* [Required action]: Nothing may differ between your reply and the listing that follows.

* [Extracted information]:
______________________________
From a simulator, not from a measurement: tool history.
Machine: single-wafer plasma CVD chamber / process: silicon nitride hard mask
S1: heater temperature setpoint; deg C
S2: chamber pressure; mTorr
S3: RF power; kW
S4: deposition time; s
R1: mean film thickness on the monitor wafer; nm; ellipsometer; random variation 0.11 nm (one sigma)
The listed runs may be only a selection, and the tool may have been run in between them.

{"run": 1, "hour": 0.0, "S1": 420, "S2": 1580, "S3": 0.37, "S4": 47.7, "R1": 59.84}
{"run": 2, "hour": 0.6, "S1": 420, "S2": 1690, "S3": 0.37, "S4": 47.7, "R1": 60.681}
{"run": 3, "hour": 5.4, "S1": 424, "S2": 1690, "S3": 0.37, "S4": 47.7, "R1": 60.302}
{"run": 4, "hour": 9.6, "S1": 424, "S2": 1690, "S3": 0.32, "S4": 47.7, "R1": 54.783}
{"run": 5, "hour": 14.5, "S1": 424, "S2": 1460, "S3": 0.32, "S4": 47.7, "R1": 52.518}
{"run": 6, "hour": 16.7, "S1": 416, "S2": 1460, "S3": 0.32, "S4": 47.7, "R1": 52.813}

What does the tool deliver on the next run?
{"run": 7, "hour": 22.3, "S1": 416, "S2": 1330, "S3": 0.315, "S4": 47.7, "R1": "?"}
______________________________

* [Result]:
From a simulator, not from a measurement: tool history.
Machine: single-wafer plasma CVD chamber / process: silicon nitride hard mask
S1: heater temperature setpoint; deg C
S2: chamber pressure; mTorr
S3: RF power; kW
S4: deposition time; s
R1: mean film thickness on the monitor wafer; nm; ellipsometer; random variation 0.11 nm (one sigma)
The listed runs may be only a selection, and the tool may have been run in between them.

{"run": 1, "hour": 0.0, "S1": 420, "S2": 1580, "S3": 0.37, "S4": 47.7, "R1": 59.84}
{"run": 2, "hour": 0.6, "S1": 420, "S2": 1690, "S3": 0.37, "S4": 47.7, "R1": 60.681}
{"run": 3, "hour": 5.4, "S1": 424, "S2": 1690, "S3": 0.37, "S4": 47.7, "R1": 60.302}
{"run": 4, "hour": 9.6, "S1": 424, "S2": 1690, "S3": 0.32, "S4": 47.7, "R1": 54.783}
{"run": 5, "hour": 14.5, "S1": 424, "S2": 1460, "S3": 0.32, "S4": 47.7, "R1": 52.518}
{"run": 6, "hour": 16.7, "S1": 416, "S2": 1460, "S3": 0.32, "S4": 47.7, "R1": 52.813}

What does the tool deliver on the next run?
{"run": 7, "hour": 22.3, "S1": 416, "S2": 1330, "S3": 0.315, "S4": 47.7, "R1": "?"}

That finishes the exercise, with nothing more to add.